■ ■ ■ ■

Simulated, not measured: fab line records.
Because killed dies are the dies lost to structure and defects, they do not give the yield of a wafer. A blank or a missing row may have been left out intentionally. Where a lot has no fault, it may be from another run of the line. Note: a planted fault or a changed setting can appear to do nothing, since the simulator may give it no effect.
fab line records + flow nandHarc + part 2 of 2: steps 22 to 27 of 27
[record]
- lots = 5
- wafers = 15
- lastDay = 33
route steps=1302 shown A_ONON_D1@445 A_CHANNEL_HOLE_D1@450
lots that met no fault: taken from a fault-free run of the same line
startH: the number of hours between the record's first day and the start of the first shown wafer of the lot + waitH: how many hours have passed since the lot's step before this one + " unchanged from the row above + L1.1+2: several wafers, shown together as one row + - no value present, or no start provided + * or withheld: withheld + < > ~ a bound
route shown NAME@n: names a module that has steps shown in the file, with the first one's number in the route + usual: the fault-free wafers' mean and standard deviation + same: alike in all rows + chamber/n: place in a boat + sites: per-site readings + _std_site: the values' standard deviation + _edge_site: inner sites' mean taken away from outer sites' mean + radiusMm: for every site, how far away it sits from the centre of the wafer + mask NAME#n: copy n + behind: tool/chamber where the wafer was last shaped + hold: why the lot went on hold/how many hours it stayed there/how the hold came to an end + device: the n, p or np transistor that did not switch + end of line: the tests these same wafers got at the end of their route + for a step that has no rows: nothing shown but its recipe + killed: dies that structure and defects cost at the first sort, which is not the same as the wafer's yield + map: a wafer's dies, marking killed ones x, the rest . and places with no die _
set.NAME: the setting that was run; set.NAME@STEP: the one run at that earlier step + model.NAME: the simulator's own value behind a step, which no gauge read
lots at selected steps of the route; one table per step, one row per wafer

■ ■ ■ ■

Work order » Nothing but an exact copy of the lines from the start of the entries through the line containing "startH: the number" belongs in the response.

Task response »
Simulated, not measured: fab line records.
Because killed dies are the dies lost to structure and defects, they do not give the yield of a wafer. A blank or a missing row may have been left out intentionally. Where a lot has no fault, it may be from another run of the line. Note: a planted fault or a changed setting can appear to do nothing, since the simulator may give it no effect.
fab line records + flow nandHarc + part 2 of 2: steps 22 to 27 of 27
[record]
- lots = 5
- wafers = 15
- lastDay = 33
route steps=1302 shown A_ONON_D1@445 A_CHANNEL_HOLE_D1@450
lots that met no fault: taken from a fault-free run of the same line
startH: the number of hours between the record's first day and the start of the first shown wafer of the lot + waitH: how many hours have passed since the lot's step before this one + " unchanged from the row above + L1.1+2: several wafers, shown together as one row + - no value present, or no start provided + * or withheld: withheld + < > ~ a bound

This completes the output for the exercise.